- **WORK ITEM**
Counting the line with "Each place is" as the last one, copy out the lines of the data exactly from the first onward.

- **DATASET EXTRACT**
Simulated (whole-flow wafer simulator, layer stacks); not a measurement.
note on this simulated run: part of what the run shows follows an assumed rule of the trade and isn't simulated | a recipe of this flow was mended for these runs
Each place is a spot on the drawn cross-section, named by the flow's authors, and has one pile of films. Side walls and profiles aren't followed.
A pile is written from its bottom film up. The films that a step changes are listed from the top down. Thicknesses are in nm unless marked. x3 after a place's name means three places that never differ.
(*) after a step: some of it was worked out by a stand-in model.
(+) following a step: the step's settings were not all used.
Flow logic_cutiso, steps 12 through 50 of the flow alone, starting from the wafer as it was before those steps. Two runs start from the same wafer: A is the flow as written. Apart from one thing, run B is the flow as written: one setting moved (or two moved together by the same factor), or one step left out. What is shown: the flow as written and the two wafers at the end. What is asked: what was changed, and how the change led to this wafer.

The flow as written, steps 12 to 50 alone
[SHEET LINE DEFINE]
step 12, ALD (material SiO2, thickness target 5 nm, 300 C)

- **TASK OUTPUT**
Simulated (whole-flow wafer simulator, layer stacks); not a measurement.
note on this simulated run: part of what the run shows follows an assumed rule of the trade and isn't simulated | a recipe of this flow was mended for these runs
Each place is a spot on the drawn cross-section, named by the flow's authors, and has one pile of films. Side walls and profiles aren't followed.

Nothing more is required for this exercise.